----- SOURCE INFORMATION -----

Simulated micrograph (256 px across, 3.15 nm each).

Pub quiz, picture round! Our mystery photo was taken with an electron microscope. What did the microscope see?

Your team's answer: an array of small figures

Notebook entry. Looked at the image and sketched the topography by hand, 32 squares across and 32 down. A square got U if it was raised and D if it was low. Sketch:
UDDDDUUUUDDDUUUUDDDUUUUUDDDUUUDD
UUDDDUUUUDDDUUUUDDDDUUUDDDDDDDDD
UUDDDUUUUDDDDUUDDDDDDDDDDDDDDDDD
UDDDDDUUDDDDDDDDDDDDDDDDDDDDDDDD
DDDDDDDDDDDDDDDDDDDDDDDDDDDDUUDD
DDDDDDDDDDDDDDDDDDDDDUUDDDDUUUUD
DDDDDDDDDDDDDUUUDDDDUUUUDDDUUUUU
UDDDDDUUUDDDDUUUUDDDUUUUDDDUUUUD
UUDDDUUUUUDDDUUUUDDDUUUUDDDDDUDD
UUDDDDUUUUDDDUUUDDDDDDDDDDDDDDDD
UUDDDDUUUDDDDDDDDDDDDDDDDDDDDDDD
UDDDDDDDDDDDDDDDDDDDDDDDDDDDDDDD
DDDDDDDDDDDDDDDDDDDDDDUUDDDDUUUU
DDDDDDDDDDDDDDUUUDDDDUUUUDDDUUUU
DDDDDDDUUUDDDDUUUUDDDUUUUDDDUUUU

-----

— ACTION ITEM —
In the entries above, find the line holding "DDDDDDDDDDDDDUUUDDDDUUUUDDDUUUUU" and the line holding "DDDDDDDDDDDDDDUUUDDDDUUUUDDDUUUU"; print both of them and every line between, exactly, and nothing else.

— YOUR SOLUTION —
DDDDDDDDDDDDDUUUDDDDUUUUDDDUUUUU
UDDDDDUUUDDDDUUUUDDDUUUUDDDUUUUD
UUDDDUUUUUDDDUUUUDDDUUUUDDDDDUDD
UUDDDDUUUUDDDUUUDDDDDDDDDDDDDDDD
UUDDDDUUUDDDDDDDDDDDDDDDDDDDDDDD
UDDDDDDDDDDDDDDDDDDDDDDDDDDDDDDD
DDDDDDDDDDDDDDDDDDDDDDUUDDDDUUUU
DDDDDDDDDDDDDDUUUDDDDUUUUDDDUUUU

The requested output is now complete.